Work order:
Write out the full listing exactly.

Provided information:
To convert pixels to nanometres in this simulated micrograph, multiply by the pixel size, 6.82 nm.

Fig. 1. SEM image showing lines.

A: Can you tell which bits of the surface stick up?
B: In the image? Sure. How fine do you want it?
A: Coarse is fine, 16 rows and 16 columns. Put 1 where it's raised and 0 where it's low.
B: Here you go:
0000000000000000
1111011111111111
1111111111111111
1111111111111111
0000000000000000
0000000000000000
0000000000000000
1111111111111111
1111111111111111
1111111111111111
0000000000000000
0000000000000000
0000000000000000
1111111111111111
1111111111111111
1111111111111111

Task answer:
To convert pixels to nanometres in this simulated micrograph, multiply by the pixel size, 6.82 nm.

Fig. 1. SEM image showing lines.

A: Can you tell which bits of the surface stick up?
B: In the image? Sure. How fine do you want it?
A: Coarse is fine, 16 rows and 16 columns. Put 1 where it's raised and 0 where it's low.
B: Here you go:
0000000000000000
1111011111111111
1111111111111111
1111111111111111
0000000000000000
0000000000000000
0000000000000000
1111111111111111
1111111111111111
1111111111111111
0000000000000000
0000000000000000
0000000000000000
1111111111111111
1111111111111111
1111111111111111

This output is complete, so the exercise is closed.